## Extracted data
- Opening Delimiter -

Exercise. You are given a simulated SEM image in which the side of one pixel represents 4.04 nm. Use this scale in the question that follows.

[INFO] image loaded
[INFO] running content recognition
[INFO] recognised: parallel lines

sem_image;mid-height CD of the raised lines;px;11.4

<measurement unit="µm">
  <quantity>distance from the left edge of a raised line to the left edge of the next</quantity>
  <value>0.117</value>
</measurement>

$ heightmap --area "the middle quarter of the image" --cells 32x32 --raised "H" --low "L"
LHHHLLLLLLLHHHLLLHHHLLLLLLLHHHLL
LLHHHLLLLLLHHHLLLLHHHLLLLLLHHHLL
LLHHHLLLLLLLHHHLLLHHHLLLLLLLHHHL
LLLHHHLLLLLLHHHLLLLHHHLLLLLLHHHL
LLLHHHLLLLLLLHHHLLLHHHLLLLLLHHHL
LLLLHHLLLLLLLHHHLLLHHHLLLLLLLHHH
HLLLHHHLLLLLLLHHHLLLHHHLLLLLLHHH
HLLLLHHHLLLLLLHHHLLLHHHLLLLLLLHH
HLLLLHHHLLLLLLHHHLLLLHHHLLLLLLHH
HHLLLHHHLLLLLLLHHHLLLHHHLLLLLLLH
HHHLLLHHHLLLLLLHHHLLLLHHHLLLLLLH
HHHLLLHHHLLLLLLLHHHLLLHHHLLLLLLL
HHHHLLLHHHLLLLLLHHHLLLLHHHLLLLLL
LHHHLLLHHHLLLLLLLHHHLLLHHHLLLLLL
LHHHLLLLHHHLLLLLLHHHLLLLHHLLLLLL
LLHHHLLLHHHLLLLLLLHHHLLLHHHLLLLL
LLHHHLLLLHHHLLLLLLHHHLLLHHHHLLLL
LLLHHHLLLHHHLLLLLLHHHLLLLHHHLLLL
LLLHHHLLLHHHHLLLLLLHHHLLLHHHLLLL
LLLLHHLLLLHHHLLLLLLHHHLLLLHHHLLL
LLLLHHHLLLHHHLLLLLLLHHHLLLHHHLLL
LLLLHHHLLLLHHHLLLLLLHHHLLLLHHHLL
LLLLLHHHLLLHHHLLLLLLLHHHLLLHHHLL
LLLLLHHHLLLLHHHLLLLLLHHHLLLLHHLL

- Closing Delimiter -

## Work request
Only the lines from the beginning of the data above through the line containing "LLLLLHHHLLLHHHLLLLLLLHHHLLLHHHLL" should be repeated, exactly as they appear.

## Your solution
Exercise. You are given a simulated SEM image in which the side of one pixel represents 4.04 nm. Use this scale in the question that follows.

[INFO] image loaded
[INFO] running content recognition
[INFO] recognised: parallel lines

sem_image;mid-height CD of the raised lines;px;11.4

<measurement unit="µm">
  <quantity>distance from the left edge of a raised line to the left edge of the next</quantity>
  <value>0.117</value>
</measurement>

$ heightmap --area "the middle quarter of the image" --cells 32x32 --raised "H" --low "L"
LHHHLLLLLLLHHHLLLHHHLLLLLLLHHHLL
LLHHHLLLLLLHHHLLLLHHHLLLLLLHHHLL
LLHHHLLLLLLLHHHLLLHHHLLLLLLLHHHL
LLLHHHLLLLLLHHHLLLLHHHLLLLLLHHHL
LLLHHHLLLLLLLHHHLLLHHHLLLLLLHHHL
LLLLHHLLLLLLLHHHLLLHHHLLLLLLLHHH
HLLLHHHLLLLLLLHHHLLLHHHLLLLLLHHH
HLLLLHHHLLLLLLHHHLLLHHHLLLLLLLHH
HLLLLHHHLLLLLLHHHLLLLHHHLLLLLLHH
HHLLLHHHLLLLLLLHHHLLLHHHLLLLLLLH
HHHLLLHHHLLLLLLHHHLLLLHHHLLLLLLH
HHHLLLHHHLLLLLLLHHHLLLHHHLLLLLLL
HHHHLLLHHHLLLLLLHHHLLLLHHHLLLLLL
LHHHLLLHHHLLLLLLLHHHLLLHHHLLLLLL
LHHHLLLLHHHLLLLLLHHHLLLLHHLLLLLL
LLHHHLLLHHHLLLLLLLHHHLLLHHHLLLLL
LLHHHLLLLHHHLLLLLLHHHLLLHHHHLLLL
LLLHHHLLLHHHLLLLLLHHHLLLLHHHLLLL
LLLHHHLLLHHHHLLLLLLHHHLLLHHHLLLL
LLLLHHLLLLHHHLLLLLLHHHLLLLHHHLLL
LLLLHHHLLLHHHLLLLLLLHHHLLLHHHLLL
LLLLHHHLLLLHHHLLLLLLHHHLLLLHHHLL
LLLLLHHHLLLHHHLLLLLLLHHHLLLHHHLL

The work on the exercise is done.